▶ **ASSIGNED TASK**:
The answer must consist of every record, printed exactly as it stands.

· · · · · · ·

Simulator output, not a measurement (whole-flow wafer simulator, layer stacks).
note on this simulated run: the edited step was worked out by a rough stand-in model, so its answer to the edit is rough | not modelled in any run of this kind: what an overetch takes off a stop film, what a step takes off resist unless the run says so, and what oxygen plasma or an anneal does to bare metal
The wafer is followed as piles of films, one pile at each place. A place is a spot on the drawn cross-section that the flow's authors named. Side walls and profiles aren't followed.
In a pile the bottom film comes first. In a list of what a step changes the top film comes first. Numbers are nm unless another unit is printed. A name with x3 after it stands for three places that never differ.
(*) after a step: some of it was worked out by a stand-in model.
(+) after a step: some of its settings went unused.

· · · · · · ·

▶ **TASK SOLUTION**:
Simulator output, not a measurement (whole-flow wafer simulator, layer stacks).
note on this simulated run: the edited step was worked out by a rough stand-in model, so its answer to the edit is rough | not modelled in any run of this kind: what an overetch takes off a stop film, what a step takes off resist unless the run says so, and what oxygen plasma or an anneal does to bare metal
The wafer is followed as piles of films, one pile at each place. A place is a spot on the drawn cross-section that the flow's authors named. Side walls and profiles aren't followed.
In a pile the bottom film comes first. In a list of what a step changes the top film comes first. Numbers are nm unless another unit is printed. A name with x3 after it stands for three places that never differ.
(*) after a step: some of it was worked out by a stand-in model.
(+) after a step: some of its settings went unused.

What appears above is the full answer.